• [SUPPLIED ENTRIES]
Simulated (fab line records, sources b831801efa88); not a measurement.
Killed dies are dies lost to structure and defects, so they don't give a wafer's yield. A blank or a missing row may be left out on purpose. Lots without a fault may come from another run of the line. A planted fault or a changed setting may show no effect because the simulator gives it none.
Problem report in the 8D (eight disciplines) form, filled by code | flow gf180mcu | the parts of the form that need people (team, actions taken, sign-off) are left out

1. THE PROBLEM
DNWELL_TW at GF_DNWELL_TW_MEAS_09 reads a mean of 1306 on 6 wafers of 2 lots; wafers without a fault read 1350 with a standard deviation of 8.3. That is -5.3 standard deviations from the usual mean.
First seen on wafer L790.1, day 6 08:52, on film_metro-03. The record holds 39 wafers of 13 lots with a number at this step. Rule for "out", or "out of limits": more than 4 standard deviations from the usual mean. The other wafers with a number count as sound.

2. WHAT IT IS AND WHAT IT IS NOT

• [WORK REQUEST] The lines to extract from the data above begin with the line containing "Problem report in" and end with the line containing "First seen on". Extract them exactly, including both.

• [WRITTEN REPLY]
Problem report in the 8D (eight disciplines) form, filled by code | flow gf180mcu | the parts of the form that need people (team, actions taken, sign-off) are left out

1. THE PROBLEM
DNWELL_TW at GF_DNWELL_TW_MEAS_09 reads a mean of 1306 on 6 wafers of 2 lots; wafers without a fault read 1350 with a standard deviation of 8.3. That is -5.3 standard deviations from the usual mean.
First seen on wafer L790.1, day 6 08:52, on film_metro-03. The record holds 39 wafers of 13 lots with a number at this step. Rule for "out", or "out of limits": more than 4 standard deviations from the usual mean. The other wafers with a number count as sound.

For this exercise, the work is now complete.